- **INFORMATION SUPPLIED**
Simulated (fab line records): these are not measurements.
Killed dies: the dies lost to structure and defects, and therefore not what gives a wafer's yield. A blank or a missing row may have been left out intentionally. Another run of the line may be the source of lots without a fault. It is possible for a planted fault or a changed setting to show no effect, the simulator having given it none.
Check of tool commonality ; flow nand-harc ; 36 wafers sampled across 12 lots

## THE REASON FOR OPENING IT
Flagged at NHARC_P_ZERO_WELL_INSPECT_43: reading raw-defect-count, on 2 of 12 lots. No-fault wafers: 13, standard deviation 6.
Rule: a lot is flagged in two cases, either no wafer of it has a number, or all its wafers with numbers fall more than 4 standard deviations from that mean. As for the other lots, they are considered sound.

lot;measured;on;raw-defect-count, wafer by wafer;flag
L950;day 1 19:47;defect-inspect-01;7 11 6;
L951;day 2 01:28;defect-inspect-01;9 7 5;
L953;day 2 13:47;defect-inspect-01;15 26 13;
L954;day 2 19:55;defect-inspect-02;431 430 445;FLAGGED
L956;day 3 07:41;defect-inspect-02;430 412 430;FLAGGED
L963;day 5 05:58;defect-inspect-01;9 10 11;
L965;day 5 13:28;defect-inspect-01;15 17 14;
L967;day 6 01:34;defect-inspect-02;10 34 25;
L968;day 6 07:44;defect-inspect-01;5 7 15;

- **WORK ITEM**
Output every entry again, exactly as given.

- **ANSWER AREA**
Simulated (fab line records): these are not measurements.
Killed dies: the dies lost to structure and defects, and therefore not what gives a wafer's yield. A blank or a missing row may have been left out intentionally. Another run of the line may be the source of lots without a fault. It is possible for a planted fault or a changed setting to show no effect, the simulator having given it none.
Check of tool commonality ; flow nand-harc ; 36 wafers sampled across 12 lots

## THE REASON FOR OPENING IT
Flagged at NHARC_P_ZERO_WELL_INSPECT_43: reading raw-defect-count, on 2 of 12 lots. No-fault wafers: 13, standard deviation 6.
Rule: a lot is flagged in two cases, either no wafer of it has a number, or all its wafers with numbers fall more than 4 standard deviations from that mean. As for the other lots, they are considered sound.

lot;measured;on;raw-defect-count, wafer by wafer;flag
L950;day 1 19:47;defect-inspect-01;7 11 6;
L951;day 2 01:28;defect-inspect-01;9 7 5;
L953;day 2 13:47;defect-inspect-01;15 26 13;
L954;day 2 19:55;defect-inspect-02;431 430 445;FLAGGED
L956;day 3 07:41;defect-inspect-02;430 412 430;FLAGGED
L963;day 5 05:58;defect-inspect-01;9 10 11;
L965;day 5 13:28;defect-inspect-01;15 17 14;
L967;day 6 01:34;defect-inspect-02;10 34 25;
L968;day 6 07:44;defect-inspect-01;5 7 15;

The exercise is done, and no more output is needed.